» **Requirement**
The required output is the exact run of lines below that opens at the line with "film removed (Å): the" and closes at the line with "Run 6, hour".

+++

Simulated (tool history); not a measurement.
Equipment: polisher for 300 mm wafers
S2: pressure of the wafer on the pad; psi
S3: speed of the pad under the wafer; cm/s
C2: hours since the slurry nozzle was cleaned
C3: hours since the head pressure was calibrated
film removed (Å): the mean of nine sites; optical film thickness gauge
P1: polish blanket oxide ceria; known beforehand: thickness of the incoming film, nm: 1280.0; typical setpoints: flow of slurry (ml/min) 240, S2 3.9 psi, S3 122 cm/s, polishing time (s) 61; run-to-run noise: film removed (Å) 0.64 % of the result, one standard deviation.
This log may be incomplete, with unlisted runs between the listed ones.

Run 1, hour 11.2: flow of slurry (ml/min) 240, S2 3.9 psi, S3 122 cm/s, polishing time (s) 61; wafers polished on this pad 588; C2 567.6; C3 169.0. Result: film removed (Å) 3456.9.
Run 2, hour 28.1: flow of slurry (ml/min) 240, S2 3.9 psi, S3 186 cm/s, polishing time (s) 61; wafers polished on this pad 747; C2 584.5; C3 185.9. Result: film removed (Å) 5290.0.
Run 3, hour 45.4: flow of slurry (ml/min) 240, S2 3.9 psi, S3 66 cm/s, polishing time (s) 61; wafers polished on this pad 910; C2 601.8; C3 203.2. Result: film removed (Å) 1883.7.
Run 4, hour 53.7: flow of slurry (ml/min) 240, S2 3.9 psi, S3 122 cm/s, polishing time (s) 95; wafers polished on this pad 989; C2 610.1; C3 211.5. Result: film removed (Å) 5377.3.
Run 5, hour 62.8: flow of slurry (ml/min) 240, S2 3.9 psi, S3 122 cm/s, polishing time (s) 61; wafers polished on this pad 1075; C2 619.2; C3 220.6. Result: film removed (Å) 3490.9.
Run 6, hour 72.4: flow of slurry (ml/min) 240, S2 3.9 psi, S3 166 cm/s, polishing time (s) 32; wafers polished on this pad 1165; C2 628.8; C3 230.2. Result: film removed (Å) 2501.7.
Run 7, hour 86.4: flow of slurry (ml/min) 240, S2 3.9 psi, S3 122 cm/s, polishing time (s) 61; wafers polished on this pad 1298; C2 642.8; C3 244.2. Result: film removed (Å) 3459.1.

+++

» **Exercise response**
film removed (Å): the mean of nine sites; optical film thickness gauge
P1: polish blanket oxide ceria; known beforehand: thickness of the incoming film, nm: 1280.0; typical setpoints: flow of slurry (ml/min) 240, S2 3.9 psi, S3 122 cm/s, polishing time (s) 61; run-to-run noise: film removed (Å) 0.64 % of the result, one standard deviation.
This log may be incomplete, with unlisted runs between the listed ones.

Run 1, hour 11.2: flow of slurry (ml/min) 240, S2 3.9 psi, S3 122 cm/s, polishing time (s) 61; wafers polished on this pad 588; C2 567.6; C3 169.0. Result: film removed (Å) 3456.9.
Run 2, hour 28.1: flow of slurry (ml/min) 240, S2 3.9 psi, S3 186 cm/s, polishing time (s) 61; wafers polished on this pad 747; C2 584.5; C3 185.9. Result: film removed (Å) 5290.0.
Run 3, hour 45.4: flow of slurry (ml/min) 240, S2 3.9 psi, S3 66 cm/s, polishing time (s) 61; wafers polished on this pad 910; C2 601.8; C3 203.2. Result: film removed (Å) 1883.7.
Run 4, hour 53.7: flow of slurry (ml/min) 240, S2 3.9 psi, S3 122 cm/s, polishing time (s) 95; wafers polished on this pad 989; C2 610.1; C3 211.5. Result: film removed (Å) 5377.3.
Run 5, hour 62.8: flow of slurry (ml/min) 240, S2 3.9 psi, S3 122 cm/s, polishing time (s) 61; wafers polished on this pad 1075; C2 619.2; C3 220.6. Result: film removed (Å) 3490.9.
Run 6, hour 72.4: flow of slurry (ml/min) 240, S2 3.9 psi, S3 166 cm/s, polishing time (s) 32; wafers polished on this pad 1165; C2 628.8; C3 230.2. Result: film removed (Å) 2501.7.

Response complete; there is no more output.